WORK ITEM: Could you write out the listing below again, exactly?

EXCERPTED DATA:
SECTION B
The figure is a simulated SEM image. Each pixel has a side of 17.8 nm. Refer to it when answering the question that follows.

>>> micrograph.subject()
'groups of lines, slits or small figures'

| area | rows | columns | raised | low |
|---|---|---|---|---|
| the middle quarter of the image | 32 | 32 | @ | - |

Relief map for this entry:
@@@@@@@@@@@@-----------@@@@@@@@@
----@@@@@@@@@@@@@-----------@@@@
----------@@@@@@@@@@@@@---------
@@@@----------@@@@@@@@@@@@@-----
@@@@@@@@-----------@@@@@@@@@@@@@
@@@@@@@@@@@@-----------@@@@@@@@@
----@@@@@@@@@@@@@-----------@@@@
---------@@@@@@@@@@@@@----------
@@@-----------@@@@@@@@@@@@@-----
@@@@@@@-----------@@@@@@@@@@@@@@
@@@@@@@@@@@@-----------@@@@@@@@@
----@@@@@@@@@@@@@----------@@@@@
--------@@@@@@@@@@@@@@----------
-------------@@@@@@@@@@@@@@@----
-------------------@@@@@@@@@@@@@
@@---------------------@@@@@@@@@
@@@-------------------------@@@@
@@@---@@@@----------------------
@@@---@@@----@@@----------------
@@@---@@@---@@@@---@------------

WRITTEN RESPONSE:
SECTION B
The figure is a simulated SEM image. Each pixel has a side of 17.8 nm. Refer to it when answering the question that follows.

>>> micrograph.subject()
'groups of lines, slits or small figures'

| area | rows | columns | raised | low |
|---|---|---|---|---|
| the middle quarter of the image | 32 | 32 | @ | - |

Relief map for this entry:
@@@@@@@@@@@@-----------@@@@@@@@@
----@@@@@@@@@@@@@-----------@@@@
----------@@@@@@@@@@@@@---------
@@@@----------@@@@@@@@@@@@@-----
@@@@@@@@-----------@@@@@@@@@@@@@
@@@@@@@@@@@@-----------@@@@@@@@@
----@@@@@@@@@@@@@-----------@@@@
---------@@@@@@@@@@@@@----------
@@@-----------@@@@@@@@@@@@@-----
@@@@@@@-----------@@@@@@@@@@@@@@
@@@@@@@@@@@@-----------@@@@@@@@@
----@@@@@@@@@@@@@----------@@@@@
--------@@@@@@@@@@@@@@----------
-------------@@@@@@@@@@@@@@@----
-------------------@@@@@@@@@@@@@
@@---------------------@@@@@@@@@
@@@-------------------------@@@@
@@@---@@@@----------------------
@@@---@@@----@@@----------------
@@@---@@@---@@@@---@------------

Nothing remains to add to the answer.